Dataset content Block Start

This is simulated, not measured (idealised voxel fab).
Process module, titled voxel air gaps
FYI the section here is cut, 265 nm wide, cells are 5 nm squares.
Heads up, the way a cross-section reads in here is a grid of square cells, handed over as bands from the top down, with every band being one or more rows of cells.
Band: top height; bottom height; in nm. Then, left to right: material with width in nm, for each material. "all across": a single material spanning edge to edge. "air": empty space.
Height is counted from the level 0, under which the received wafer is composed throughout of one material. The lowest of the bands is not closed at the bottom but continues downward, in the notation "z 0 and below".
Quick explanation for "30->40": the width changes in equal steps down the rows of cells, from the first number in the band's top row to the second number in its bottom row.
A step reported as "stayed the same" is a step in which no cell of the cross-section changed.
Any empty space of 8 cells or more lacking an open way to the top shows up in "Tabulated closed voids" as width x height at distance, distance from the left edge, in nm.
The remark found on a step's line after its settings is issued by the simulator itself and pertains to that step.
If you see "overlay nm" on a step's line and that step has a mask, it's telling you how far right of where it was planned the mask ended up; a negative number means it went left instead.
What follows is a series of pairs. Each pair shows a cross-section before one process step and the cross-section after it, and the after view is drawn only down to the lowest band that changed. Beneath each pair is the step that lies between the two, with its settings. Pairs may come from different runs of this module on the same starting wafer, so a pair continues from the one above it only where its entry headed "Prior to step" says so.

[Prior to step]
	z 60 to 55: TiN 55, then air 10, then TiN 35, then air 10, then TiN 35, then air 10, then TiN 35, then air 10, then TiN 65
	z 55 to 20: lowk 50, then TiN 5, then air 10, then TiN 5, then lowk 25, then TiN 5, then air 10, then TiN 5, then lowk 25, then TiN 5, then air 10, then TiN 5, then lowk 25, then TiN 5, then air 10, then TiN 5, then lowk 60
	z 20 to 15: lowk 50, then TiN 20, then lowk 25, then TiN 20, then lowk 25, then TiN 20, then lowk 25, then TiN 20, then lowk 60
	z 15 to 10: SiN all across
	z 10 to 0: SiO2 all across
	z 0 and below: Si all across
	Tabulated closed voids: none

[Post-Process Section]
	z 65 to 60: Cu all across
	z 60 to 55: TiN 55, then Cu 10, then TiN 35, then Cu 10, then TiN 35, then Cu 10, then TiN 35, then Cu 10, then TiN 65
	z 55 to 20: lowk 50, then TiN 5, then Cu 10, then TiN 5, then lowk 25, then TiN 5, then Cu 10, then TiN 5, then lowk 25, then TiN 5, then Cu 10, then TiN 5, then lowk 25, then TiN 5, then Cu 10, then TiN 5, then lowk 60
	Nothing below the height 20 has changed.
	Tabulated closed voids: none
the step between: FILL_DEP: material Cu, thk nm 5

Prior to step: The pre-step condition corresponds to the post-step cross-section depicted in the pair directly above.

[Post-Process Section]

Dataset content Block End

- [Work request] What you return must be an exact retyping of the lines above starting at the line with "z 60 to 55: TiN 55, then Cu" and ending at the line with "the step between: FILL_DEP: material", and nothing besides.

- [Response box]
	z 60 to 55: TiN 55, then Cu 10, then TiN 35, then Cu 10, then TiN 35, then Cu 10, then TiN 35, then Cu 10, then TiN 65
	z 55 to 20: lowk 50, then TiN 5, then Cu 10, then TiN 5, then lowk 25, then TiN 5, then Cu 10, then TiN 5, then lowk 25, then TiN 5, then Cu 10, then TiN 5, then lowk 25, then TiN 5, then Cu 10, then TiN 5, then lowk 60
	Nothing below the height 20 has changed.
	Tabulated closed voids: none
the step between: FILL_DEP: material Cu, thk nm 5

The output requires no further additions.